**Task item**
Exact duplicates of all entries are needed.

**Listed entries**
-*-*-
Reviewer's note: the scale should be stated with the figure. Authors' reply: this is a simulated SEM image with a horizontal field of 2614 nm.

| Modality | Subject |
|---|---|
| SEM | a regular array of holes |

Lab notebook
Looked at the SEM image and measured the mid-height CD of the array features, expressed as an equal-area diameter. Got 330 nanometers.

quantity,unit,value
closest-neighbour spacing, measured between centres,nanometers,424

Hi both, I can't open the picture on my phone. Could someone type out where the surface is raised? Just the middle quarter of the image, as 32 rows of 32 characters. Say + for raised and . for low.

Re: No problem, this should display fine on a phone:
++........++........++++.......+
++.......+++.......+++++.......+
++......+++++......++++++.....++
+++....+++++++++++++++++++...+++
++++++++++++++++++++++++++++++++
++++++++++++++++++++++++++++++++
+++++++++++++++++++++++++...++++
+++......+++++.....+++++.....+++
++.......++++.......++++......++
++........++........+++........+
-*-*-

**Exercise output**
Reviewer's note: the scale should be stated with the figure. Authors' reply: this is a simulated SEM image with a horizontal field of 2614 nm.

| Modality | Subject |
|---|---|
| SEM | a regular array of holes |

Lab notebook
Looked at the SEM image and measured the mid-height CD of the array features, expressed as an equal-area diameter. Got 330 nanometers.

quantity,unit,value
closest-neighbour spacing, measured between centres,nanometers,424

Hi both, I can't open the picture on my phone. Could someone type out where the surface is raised? Just the middle quarter of the image, as 32 rows of 32 characters. Say + for raised and . for low.

Re: No problem, this should display fine on a phone:
++........++........++++.......+
++.......+++.......+++++.......+
++......+++++......++++++.....++
+++....+++++++++++++++++++...+++
++++++++++++++++++++++++++++++++
++++++++++++++++++++++++++++++++
+++++++++++++++++++++++++...++++
+++......+++++.....+++++.....+++
++.......++++.......++++......++
++........++........+++........+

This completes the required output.